WORK INSTRUCTION:
Please reproduce the listing in its entirety, exactly as shown.

[[ DATASET EXCERPTS, beginning ]]

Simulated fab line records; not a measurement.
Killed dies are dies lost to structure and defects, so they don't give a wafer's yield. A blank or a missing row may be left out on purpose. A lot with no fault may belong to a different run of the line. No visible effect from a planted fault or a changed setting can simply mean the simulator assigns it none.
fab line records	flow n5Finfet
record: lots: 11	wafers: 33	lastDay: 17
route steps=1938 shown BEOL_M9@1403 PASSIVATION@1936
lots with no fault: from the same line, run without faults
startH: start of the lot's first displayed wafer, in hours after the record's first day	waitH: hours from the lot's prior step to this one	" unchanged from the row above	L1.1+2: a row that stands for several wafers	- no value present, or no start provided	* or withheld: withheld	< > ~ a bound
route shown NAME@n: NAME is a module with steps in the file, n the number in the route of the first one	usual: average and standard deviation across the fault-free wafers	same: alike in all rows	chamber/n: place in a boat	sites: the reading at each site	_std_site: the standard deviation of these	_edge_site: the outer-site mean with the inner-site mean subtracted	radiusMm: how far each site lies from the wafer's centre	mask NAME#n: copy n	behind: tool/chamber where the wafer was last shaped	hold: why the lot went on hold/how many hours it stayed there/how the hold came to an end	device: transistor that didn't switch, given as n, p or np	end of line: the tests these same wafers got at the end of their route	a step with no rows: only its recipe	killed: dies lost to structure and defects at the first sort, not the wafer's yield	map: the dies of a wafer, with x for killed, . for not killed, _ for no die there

[[ DATASET EXCERPTS, end ]]

TASK OUTPUT:
Simulated fab line records; not a measurement.
Killed dies are dies lost to structure and defects, so they don't give a wafer's yield. A blank or a missing row may be left out on purpose. A lot with no fault may belong to a different run of the line. No visible effect from a planted fault or a changed setting can simply mean the simulator assigns it none.
fab line records	flow n5Finfet
record: lots: 11	wafers: 33	lastDay: 17
route steps=1938 shown BEOL_M9@1403 PASSIVATION@1936
lots with no fault: from the same line, run without faults
startH: start of the lot's first displayed wafer, in hours after the record's first day	waitH: hours from the lot's prior step to this one	" unchanged from the row above	L1.1+2: a row that stands for several wafers	- no value present, or no start provided	* or withheld: withheld	< > ~ a bound
route shown NAME@n: NAME is a module with steps in the file, n the number in the route of the first one	usual: average and standard deviation across the fault-free wafers	same: alike in all rows	chamber/n: place in a boat	sites: the reading at each site	_std_site: the standard deviation of these	_edge_site: the outer-site mean with the inner-site mean subtracted	radiusMm: how far each site lies from the wafer's centre	mask NAME#n: copy n	behind: tool/chamber where the wafer was last shaped	hold: why the lot went on hold/how many hours it stayed there/how the hold came to an end	device: transistor that didn't switch, given as n, p or np	end of line: the tests these same wafers got at the end of their route	a step with no rows: only its recipe	killed: dies lost to structure and defects at the first sort, not the wafer's yield	map: the dies of a wafer, with x for killed, . for not killed, _ for no die there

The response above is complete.